Everything from the first line of the material below through the line containing "Cover the image." must be retyped exactly, and nothing past it.

*** Dataset records ***
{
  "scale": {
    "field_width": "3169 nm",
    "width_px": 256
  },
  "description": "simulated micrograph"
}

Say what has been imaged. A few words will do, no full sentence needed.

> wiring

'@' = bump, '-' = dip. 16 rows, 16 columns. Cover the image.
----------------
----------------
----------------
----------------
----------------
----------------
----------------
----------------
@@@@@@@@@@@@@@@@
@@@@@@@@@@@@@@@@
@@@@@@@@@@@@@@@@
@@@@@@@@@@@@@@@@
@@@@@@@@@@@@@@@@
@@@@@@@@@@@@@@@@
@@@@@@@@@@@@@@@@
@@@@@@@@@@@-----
*** End of Dataset records ***

## Written answer
{
  "scale": {
    "field_width": "3169 nm",
    "width_px": 256
  },
  "description": "simulated micrograph"
}

Say what has been imaged. A few words will do, no full sentence needed.

> wiring

'@' = bump, '-' = dip. 16 rows, 16 columns. Cover the image.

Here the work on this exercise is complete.